**Stored data:**
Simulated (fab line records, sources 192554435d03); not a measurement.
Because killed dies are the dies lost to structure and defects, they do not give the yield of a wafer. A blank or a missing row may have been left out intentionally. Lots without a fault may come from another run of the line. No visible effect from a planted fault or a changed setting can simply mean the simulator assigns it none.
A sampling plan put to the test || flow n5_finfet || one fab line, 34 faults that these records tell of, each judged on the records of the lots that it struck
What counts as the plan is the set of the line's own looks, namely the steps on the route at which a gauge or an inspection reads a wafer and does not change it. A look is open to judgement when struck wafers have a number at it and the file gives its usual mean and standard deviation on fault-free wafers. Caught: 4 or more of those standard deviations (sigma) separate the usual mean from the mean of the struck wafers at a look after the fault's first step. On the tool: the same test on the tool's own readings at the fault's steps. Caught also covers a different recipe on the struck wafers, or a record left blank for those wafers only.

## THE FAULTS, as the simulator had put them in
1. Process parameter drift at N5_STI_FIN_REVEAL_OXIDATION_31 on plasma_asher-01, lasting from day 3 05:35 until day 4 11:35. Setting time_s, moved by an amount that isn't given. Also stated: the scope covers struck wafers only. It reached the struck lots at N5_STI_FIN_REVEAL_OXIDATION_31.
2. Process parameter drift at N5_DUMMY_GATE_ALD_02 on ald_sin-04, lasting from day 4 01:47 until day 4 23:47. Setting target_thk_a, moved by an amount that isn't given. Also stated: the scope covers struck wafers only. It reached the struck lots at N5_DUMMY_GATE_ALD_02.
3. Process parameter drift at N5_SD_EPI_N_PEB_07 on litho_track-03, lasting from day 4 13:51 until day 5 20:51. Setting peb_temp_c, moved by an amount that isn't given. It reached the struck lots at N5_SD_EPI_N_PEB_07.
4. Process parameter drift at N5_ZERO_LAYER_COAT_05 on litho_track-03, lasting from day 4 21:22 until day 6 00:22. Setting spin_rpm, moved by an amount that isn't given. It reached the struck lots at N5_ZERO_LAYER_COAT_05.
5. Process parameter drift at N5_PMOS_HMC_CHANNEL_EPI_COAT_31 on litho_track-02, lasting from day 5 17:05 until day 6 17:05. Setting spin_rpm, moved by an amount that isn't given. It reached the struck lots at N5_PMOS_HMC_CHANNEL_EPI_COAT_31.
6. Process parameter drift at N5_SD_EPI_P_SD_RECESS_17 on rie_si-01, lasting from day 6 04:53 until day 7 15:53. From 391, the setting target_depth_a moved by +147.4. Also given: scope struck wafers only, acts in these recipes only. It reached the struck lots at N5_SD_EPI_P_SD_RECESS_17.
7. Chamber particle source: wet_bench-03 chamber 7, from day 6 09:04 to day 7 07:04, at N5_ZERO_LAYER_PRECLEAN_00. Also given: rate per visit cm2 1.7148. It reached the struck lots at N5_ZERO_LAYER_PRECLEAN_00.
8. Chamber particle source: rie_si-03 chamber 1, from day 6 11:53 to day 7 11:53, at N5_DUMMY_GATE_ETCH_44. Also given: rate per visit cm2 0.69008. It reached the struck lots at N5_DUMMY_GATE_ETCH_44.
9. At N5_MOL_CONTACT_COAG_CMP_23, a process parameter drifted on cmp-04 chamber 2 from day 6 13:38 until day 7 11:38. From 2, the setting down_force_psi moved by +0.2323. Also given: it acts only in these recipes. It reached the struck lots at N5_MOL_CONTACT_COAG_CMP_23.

**Requirement:** The answer should be the first line of the material and every line after it through the line containing "A sampling plan", exactly as written, and nothing else.

**Answer box:**
Simulated (fab line records, sources 192554435d03); not a measurement.
Because killed dies are the dies lost to structure and defects, they do not give the yield of a wafer. A blank or a missing row may have been left out intentionally. Lots without a fault may come from another run of the line. No visible effect from a planted fault or a changed setting can simply mean the simulator assigns it none.
A sampling plan put to the test || flow n5_finfet || one fab line, 34 faults that these records tell of, each judged on the records of the lots that it struck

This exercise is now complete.